EXERCISE:
Go through the entries below from the first line and output each one exactly, up to and including the line with "In the cross-section".

──────────

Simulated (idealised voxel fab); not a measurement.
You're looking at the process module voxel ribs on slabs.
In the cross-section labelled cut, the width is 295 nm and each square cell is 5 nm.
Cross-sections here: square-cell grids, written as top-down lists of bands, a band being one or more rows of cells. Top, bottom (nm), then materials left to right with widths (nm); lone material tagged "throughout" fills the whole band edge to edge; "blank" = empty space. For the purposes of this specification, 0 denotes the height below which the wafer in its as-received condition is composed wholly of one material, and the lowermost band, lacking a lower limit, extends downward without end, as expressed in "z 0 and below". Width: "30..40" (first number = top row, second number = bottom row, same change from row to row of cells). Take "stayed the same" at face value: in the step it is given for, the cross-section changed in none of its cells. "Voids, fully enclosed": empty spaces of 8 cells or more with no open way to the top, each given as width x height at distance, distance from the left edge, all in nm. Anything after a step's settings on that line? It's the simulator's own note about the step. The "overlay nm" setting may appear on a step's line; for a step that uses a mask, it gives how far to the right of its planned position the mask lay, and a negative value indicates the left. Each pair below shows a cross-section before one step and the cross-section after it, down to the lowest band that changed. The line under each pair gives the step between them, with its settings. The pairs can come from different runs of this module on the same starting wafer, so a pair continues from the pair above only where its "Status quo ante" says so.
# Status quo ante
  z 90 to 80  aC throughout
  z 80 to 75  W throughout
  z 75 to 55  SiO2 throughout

──────────

WRITTEN SOLUTION:
Simulated (idealised voxel fab); not a measurement.
You're looking at the process module voxel ribs on slabs.
In the cross-section labelled cut, the width is 295 nm and each square cell is 5 nm.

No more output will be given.